Copy every entry. Do not alter a single word.

Supplied entries: Begin
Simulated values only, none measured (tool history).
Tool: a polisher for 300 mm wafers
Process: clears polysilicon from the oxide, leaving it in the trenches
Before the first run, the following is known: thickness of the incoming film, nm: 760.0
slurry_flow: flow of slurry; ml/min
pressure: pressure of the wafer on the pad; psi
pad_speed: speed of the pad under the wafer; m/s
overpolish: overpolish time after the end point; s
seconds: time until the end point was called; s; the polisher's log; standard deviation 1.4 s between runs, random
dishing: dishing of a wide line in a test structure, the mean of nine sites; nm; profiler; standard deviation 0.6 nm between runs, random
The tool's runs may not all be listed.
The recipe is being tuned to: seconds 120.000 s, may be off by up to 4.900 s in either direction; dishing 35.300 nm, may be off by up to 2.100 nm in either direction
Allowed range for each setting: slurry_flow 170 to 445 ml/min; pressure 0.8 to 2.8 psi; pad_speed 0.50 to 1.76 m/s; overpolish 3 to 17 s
Supplied entries: End

Your response:
Simulated values only, none measured (tool history).
Tool: a polisher for 300 mm wafers
Process: clears polysilicon from the oxide, leaving it in the trenches
Before the first run, the following is known: thickness of the incoming film, nm: 760.0
slurry_flow: flow of slurry; ml/min
pressure: pressure of the wafer on the pad; psi
pad_speed: speed of the pad under the wafer; m/s
overpolish: overpolish time after the end point; s
seconds: time until the end point was called; s; the polisher's log; standard deviation 1.4 s between runs, random
dishing: dishing of a wide line in a test structure, the mean of nine sites; nm; profiler; standard deviation 0.6 nm between runs, random
The tool's runs may not all be listed.
The recipe is being tuned to: seconds 120.000 s, may be off by up to 4.900 s in either direction; dishing 35.300 nm, may be off by up to 2.100 nm in either direction
Allowed range for each setting: slurry_flow 170 to 445 ml/min; pressure 0.8 to 2.8 psi; pad_speed 0.50 to 1.76 m/s; overpolish 3 to 17 s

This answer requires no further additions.